# [The data]
-.-.-
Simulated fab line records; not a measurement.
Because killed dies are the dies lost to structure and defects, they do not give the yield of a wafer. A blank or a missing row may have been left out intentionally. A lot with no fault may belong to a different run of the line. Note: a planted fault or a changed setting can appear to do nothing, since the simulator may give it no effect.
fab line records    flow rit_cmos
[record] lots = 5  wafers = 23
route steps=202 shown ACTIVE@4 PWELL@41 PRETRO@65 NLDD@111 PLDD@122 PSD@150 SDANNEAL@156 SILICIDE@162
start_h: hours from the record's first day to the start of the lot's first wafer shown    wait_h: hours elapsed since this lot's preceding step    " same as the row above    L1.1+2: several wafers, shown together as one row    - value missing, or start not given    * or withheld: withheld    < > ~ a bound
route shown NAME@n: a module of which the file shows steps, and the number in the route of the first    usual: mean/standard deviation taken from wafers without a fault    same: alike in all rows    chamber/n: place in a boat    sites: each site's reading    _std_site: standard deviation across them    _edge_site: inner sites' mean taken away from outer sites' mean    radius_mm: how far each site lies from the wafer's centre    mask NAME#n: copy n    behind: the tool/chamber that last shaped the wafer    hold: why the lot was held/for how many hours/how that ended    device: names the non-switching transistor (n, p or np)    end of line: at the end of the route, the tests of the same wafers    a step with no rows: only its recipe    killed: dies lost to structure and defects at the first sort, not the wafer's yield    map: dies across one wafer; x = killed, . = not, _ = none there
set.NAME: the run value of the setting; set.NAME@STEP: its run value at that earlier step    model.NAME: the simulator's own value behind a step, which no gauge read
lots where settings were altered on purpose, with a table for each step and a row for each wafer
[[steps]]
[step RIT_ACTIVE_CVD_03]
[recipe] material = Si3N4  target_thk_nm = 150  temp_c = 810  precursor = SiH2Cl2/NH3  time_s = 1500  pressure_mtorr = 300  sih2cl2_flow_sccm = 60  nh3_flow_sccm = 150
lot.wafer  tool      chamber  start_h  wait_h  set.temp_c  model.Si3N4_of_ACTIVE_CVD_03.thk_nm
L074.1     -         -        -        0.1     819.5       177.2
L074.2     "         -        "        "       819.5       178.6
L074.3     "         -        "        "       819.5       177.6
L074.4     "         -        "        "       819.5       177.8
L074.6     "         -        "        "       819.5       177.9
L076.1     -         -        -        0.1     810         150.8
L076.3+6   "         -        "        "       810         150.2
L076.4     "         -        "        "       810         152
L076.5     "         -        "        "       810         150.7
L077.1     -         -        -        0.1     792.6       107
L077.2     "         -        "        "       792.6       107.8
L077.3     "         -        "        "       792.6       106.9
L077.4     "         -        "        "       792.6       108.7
-.-.-

Only the lines from the opening of the material through the line with "start_h: hours from" should be echoed, exactly as written.

# [Written reply]
Simulated fab line records; not a measurement.
Because killed dies are the dies lost to structure and defects, they do not give the yield of a wafer. A blank or a missing row may have been left out intentionally. A lot with no fault may belong to a different run of the line. Note: a planted fault or a changed setting can appear to do nothing, since the simulator may give it no effect.
fab line records    flow rit_cmos
[record] lots = 5  wafers = 23
route steps=202 shown ACTIVE@4 PWELL@41 PRETRO@65 NLDD@111 PLDD@122 PSD@150 SDANNEAL@156 SILICIDE@162
start_h: hours from the record's first day to the start of the lot's first wafer shown    wait_h: hours elapsed since this lot's preceding step    " same as the row above    L1.1+2: several wafers, shown together as one row    - value missing, or start not given    * or withheld: withheld    < > ~ a bound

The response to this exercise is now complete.